__________

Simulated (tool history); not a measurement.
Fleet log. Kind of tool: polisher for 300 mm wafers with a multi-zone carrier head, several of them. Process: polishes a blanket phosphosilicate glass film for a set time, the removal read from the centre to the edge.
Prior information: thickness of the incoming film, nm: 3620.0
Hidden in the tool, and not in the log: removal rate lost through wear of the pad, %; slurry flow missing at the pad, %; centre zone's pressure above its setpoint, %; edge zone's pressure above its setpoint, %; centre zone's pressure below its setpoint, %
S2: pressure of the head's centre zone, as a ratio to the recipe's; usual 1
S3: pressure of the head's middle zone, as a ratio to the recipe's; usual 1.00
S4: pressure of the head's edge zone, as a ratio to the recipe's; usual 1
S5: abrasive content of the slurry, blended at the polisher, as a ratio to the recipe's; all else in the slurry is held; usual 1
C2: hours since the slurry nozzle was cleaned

__________

● **Assignment**: Write out the full listing, keeping every line exactly as it is.

● **Worked solution**:
Simulated (tool history); not a measurement.
Fleet log. Kind of tool: polisher for 300 mm wafers with a multi-zone carrier head, several of them. Process: polishes a blanket phosphosilicate glass film for a set time, the removal read from the centre to the edge.
Prior information: thickness of the incoming film, nm: 3620.0
Hidden in the tool, and not in the log: removal rate lost through wear of the pad, %; slurry flow missing at the pad, %; centre zone's pressure above its setpoint, %; edge zone's pressure above its setpoint, %; centre zone's pressure below its setpoint, %
S2: pressure of the head's centre zone, as a ratio to the recipe's; usual 1
S3: pressure of the head's middle zone, as a ratio to the recipe's; usual 1.00
S4: pressure of the head's edge zone, as a ratio to the recipe's; usual 1
S5: abrasive content of the slurry, blended at the polisher, as a ratio to the recipe's; all else in the slurry is held; usual 1
C2: hours since the slurry nozzle was cleaned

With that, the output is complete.